Set down exactly the lines in the records below that run from the line with "- source: simulation (simulated SEM image)" to the line with "(b) SEM image", inclusive, and nothing more.

START Record set

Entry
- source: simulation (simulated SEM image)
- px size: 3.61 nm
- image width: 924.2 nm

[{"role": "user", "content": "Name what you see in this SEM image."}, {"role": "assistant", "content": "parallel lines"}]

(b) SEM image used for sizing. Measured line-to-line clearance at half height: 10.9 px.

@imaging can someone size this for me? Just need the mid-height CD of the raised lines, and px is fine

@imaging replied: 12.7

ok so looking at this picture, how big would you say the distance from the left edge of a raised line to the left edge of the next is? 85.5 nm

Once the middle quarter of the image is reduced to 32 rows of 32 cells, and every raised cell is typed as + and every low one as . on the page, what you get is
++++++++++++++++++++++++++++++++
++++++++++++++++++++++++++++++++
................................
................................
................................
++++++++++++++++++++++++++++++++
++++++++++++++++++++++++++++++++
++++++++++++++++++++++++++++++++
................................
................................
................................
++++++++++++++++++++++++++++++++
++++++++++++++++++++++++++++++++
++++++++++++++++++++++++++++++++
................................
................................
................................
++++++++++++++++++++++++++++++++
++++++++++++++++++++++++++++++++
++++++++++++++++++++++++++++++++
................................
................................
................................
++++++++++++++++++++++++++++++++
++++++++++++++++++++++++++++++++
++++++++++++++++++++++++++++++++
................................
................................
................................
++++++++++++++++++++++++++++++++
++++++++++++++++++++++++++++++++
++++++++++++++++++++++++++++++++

END Record set

Your response:
- source: simulation (simulated SEM image)
- px size: 3.61 nm
- image width: 924.2 nm

[{"role": "user", "content": "Name what you see in this SEM image."}, {"role": "assistant", "content": "parallel lines"}]

(b) SEM image used for sizing. Measured line-to-line clearance at half height: 10.9 px.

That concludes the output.